GIVEN INFORMATION:
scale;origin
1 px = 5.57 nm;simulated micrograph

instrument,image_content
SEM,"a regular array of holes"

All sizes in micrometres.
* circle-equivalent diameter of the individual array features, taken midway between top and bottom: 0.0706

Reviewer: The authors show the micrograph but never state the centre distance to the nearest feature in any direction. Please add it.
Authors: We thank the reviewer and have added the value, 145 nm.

ACTIVITY:
Only the lines from the start of the data to the line holding "Reviewer: The authors" are wanted; return them exactly, both ends included.

ANSWER SPACE:
scale;origin
1 px = 5.57 nm;simulated micrograph

instrument,image_content
SEM,"a regular array of holes"

All sizes in micrometres.
* circle-equivalent diameter of the individual array features, taken midway between top and bottom: 0.0706

Reviewer: The authors show the micrograph but never state the centre distance to the nearest feature in any direction. Please add it.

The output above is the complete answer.